==*==

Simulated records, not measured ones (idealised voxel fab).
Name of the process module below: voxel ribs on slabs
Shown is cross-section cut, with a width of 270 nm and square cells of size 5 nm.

==*==

#### Requirement:
Having read the material, return all of it word for word.

#### Written reply:
Simulated records, not measured ones (idealised voxel fab).
Name of the process module below: voxel ribs on slabs
Shown is cross-section cut, with a width of 270 nm and square cells of size 5 nm.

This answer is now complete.